- WORK INSTRUCTION
Taking the first line of the listing as the start and the line containing "## WHY IT WAS OPENED" as the end, reproduce everything in between exactly, both ends included.

- RECORD EXCERPTS
▶

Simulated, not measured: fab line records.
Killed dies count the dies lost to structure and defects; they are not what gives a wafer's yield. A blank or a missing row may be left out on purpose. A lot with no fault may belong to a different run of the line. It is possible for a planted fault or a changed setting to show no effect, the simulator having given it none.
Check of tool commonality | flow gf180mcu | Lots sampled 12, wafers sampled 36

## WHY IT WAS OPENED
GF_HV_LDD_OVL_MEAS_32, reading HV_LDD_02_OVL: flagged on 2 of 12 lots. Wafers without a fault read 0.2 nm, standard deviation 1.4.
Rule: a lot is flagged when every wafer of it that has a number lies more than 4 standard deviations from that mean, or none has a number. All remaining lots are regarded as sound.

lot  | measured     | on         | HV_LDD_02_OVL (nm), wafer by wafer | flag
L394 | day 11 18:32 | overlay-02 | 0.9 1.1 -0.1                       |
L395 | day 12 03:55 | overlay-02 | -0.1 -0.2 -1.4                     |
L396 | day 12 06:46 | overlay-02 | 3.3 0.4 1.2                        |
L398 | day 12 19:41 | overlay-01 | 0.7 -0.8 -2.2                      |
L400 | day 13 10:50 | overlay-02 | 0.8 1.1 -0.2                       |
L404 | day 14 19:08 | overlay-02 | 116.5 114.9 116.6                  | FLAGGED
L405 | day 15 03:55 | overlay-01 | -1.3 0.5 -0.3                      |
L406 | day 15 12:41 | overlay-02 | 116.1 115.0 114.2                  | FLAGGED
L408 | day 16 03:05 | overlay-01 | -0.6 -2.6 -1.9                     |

◀

- WRITTEN REPLY
Simulated, not measured: fab line records.
Killed dies count the dies lost to structure and defects; they are not what gives a wafer's yield. A blank or a missing row may be left out on purpose. A lot with no fault may belong to a different run of the line. It is possible for a planted fault or a changed setting to show no effect, the simulator having given it none.
Check of tool commonality | flow gf180mcu | Lots sampled 12, wafers sampled 36

## WHY IT WAS OPENED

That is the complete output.